*** Opening of Data for review ***
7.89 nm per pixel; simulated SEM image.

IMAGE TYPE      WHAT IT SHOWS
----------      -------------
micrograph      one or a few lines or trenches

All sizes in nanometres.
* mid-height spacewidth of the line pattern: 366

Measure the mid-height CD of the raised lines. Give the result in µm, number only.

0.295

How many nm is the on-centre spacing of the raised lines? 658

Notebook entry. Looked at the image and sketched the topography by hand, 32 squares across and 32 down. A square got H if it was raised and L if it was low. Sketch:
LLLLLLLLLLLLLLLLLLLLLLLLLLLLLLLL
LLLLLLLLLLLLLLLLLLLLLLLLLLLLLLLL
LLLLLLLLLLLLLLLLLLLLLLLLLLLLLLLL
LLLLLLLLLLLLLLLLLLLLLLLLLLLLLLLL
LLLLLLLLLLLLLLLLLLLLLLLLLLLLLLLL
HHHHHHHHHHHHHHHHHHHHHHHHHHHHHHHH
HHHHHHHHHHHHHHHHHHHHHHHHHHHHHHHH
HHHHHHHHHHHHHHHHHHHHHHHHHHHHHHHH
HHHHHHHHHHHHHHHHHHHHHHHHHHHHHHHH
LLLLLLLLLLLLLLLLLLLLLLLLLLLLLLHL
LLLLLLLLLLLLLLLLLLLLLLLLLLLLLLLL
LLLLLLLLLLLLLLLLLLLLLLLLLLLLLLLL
*** Close of Data for review ***

**Action item**
Return the span of lines in the data above that opens at the line with "lines or trenches" and closes at the line with "How many nm", exactly, ends included, nothing else.

**Expected answer**
micrograph      one or a few lines or trenches

All sizes in nanometres.
* mid-height spacewidth of the line pattern: 366

Measure the mid-height CD of the raised lines. Give the result in µm, number only.

0.295

How many nm is the on-centre spacing of the raised lines? 658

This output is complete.